ASSIGNMENT —
Quote only the lines from the top of the listing below down to and including the line with "Shown is cross-section".

# # # # #

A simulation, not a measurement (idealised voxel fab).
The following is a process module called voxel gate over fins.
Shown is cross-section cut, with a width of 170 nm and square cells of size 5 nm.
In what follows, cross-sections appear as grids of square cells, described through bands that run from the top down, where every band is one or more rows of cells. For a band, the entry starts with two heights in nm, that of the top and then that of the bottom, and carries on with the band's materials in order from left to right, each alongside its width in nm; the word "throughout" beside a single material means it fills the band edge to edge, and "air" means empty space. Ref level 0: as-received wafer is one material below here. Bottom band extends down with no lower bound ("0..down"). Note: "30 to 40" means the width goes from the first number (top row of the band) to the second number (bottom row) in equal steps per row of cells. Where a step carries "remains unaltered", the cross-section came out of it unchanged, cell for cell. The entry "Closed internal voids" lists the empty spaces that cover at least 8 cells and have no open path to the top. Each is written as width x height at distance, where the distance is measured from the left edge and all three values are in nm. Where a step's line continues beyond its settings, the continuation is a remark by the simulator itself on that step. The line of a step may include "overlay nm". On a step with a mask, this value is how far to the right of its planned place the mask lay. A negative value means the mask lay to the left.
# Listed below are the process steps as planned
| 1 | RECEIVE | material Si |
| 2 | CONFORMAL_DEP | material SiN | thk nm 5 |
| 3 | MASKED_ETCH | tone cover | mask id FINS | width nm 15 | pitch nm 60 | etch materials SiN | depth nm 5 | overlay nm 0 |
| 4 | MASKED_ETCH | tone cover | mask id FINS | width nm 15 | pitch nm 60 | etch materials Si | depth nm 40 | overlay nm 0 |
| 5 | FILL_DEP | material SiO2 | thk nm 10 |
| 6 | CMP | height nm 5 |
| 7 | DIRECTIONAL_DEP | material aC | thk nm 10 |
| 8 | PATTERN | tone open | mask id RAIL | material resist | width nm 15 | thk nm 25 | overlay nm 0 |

# # # # #

TASK RESPONSE —
A simulation, not a measurement (idealised voxel fab).
The following is a process module called voxel gate over fins.
Shown is cross-section cut, with a width of 170 nm and square cells of size 5 nm.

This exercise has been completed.